Record set |
______________________________
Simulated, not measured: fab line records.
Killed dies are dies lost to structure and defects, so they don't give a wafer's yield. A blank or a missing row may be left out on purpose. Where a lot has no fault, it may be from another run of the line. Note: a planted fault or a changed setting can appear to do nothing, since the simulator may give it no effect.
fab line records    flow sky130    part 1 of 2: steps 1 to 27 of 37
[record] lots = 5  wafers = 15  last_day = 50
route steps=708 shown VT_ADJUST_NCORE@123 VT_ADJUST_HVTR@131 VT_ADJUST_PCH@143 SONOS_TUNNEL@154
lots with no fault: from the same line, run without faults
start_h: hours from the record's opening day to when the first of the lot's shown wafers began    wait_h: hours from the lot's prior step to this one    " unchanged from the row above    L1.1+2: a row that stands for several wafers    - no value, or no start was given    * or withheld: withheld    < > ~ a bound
______________________________

Assigned task | Please print the full listing shown above, exactly as it appears.

Task answer |
Simulated, not measured: fab line records.
Killed dies are dies lost to structure and defects, so they don't give a wafer's yield. A blank or a missing row may be left out on purpose. Where a lot has no fault, it may be from another run of the line. Note: a planted fault or a changed setting can appear to do nothing, since the simulator may give it no effect.
fab line records    flow sky130    part 1 of 2: steps 1 to 27 of 37
[record] lots = 5  wafers = 15  last_day = 50
route steps=708 shown VT_ADJUST_NCORE@123 VT_ADJUST_HVTR@131 VT_ADJUST_PCH@143 SONOS_TUNNEL@154
lots with no fault: from the same line, run without faults
start_h: hours from the record's opening day to when the first of the lot's shown wafers began    wait_h: hours from the lot's prior step to this one    " unchanged from the row above    L1.1+2: a row that stands for several wafers    - no value, or no start was given    * or withheld: withheld    < > ~ a bound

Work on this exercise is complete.